__Work request__: The listing below contains a span that opens with the line containing "Because killed dies" and closes with the line containing "For every step". Return that span exactly.

---- Dataset records

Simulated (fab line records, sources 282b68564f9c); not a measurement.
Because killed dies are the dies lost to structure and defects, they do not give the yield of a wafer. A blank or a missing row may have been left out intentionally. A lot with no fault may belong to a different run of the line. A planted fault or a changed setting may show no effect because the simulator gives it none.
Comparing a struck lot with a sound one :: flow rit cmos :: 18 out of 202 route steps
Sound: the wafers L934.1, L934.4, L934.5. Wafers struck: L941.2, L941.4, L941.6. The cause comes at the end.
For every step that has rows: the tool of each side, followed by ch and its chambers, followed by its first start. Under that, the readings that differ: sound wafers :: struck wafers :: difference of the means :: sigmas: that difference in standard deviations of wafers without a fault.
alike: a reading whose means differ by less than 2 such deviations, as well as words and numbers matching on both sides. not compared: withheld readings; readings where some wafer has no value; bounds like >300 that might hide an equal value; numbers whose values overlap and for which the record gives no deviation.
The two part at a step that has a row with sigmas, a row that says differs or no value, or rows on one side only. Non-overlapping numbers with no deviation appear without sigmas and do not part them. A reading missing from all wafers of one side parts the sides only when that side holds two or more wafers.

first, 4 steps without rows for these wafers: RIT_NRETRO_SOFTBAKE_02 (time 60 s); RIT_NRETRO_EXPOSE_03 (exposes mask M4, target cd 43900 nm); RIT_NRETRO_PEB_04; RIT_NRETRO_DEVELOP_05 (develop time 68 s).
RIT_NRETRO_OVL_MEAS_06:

--------

__Task response__:
Because killed dies are the dies lost to structure and defects, they do not give the yield of a wafer. A blank or a missing row may have been left out intentionally. A lot with no fault may belong to a different run of the line. A planted fault or a changed setting may show no effect because the simulator gives it none.
Comparing a struck lot with a sound one :: flow rit cmos :: 18 out of 202 route steps
Sound: the wafers L934.1, L934.4, L934.5. Wafers struck: L941.2, L941.4, L941.6. The cause comes at the end.
For every step that has rows: the tool of each side, followed by ch and its chambers, followed by its first start. Under that, the readings that differ: sound wafers :: struck wafers :: difference of the means :: sigmas: that difference in standard deviations of wafers without a fault.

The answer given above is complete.